(Brief): Keep only the lines from the start of the data through the line containing "Run 5E, hour", and output them exactly.

(Dataset excerpts):
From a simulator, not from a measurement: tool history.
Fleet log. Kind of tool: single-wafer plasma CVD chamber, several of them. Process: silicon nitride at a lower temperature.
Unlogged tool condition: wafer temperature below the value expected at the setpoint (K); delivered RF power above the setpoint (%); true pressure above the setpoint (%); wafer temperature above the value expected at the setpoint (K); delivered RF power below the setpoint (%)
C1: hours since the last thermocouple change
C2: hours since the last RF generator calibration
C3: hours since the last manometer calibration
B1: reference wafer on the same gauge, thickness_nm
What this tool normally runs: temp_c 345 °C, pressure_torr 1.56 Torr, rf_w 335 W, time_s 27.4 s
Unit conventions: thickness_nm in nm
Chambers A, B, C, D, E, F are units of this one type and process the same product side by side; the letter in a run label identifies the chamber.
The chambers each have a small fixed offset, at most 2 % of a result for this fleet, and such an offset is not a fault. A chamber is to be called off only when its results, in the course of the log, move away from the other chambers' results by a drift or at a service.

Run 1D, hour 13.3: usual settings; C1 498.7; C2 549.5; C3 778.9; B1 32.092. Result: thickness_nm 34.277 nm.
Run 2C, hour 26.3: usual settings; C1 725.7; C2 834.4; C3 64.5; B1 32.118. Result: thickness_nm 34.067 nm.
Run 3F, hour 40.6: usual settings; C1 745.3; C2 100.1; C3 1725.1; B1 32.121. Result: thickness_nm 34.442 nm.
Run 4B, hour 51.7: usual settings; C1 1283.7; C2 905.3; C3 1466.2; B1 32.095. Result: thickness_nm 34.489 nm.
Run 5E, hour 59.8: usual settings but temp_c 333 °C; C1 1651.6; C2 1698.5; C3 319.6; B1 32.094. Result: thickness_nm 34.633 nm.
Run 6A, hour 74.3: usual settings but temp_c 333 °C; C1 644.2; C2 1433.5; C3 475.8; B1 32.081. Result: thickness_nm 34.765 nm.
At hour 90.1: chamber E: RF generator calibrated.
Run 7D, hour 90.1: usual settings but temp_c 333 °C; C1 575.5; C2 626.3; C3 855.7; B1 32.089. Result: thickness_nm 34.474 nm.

(Exercise result):
From a simulator, not from a measurement: tool history.
Fleet log. Kind of tool: single-wafer plasma CVD chamber, several of them. Process: silicon nitride at a lower temperature.
Unlogged tool condition: wafer temperature below the value expected at the setpoint (K); delivered RF power above the setpoint (%); true pressure above the setpoint (%); wafer temperature above the value expected at the setpoint (K); delivered RF power below the setpoint (%)
C1: hours since the last thermocouple change
C2: hours since the last RF generator calibration
C3: hours since the last manometer calibration
B1: reference wafer on the same gauge, thickness_nm
What this tool normally runs: temp_c 345 °C, pressure_torr 1.56 Torr, rf_w 335 W, time_s 27.4 s
Unit conventions: thickness_nm in nm
Chambers A, B, C, D, E, F are units of this one type and process the same product side by side; the letter in a run label identifies the chamber.
The chambers each have a small fixed offset, at most 2 % of a result for this fleet, and such an offset is not a fault. A chamber is to be called off only when its results, in the course of the log, move away from the other chambers' results by a drift or at a service.

Run 1D, hour 13.3: usual settings; C1 498.7; C2 549.5; C3 778.9; B1 32.092. Result: thickness_nm 34.277 nm.
Run 2C, hour 26.3: usual settings; C1 725.7; C2 834.4; C3 64.5; B1 32.118. Result: thickness_nm 34.067 nm.
Run 3F, hour 40.6: usual settings; C1 745.3; C2 100.1; C3 1725.1; B1 32.121. Result: thickness_nm 34.442 nm.
Run 4B, hour 51.7: usual settings; C1 1283.7; C2 905.3; C3 1466.2; B1 32.095. Result: thickness_nm 34.489 nm.
Run 5E, hour 59.8: usual settings but temp_c 333 °C; C1 1651.6; C2 1698.5; C3 319.6; B1 32.094. Result: thickness_nm 34.633 nm.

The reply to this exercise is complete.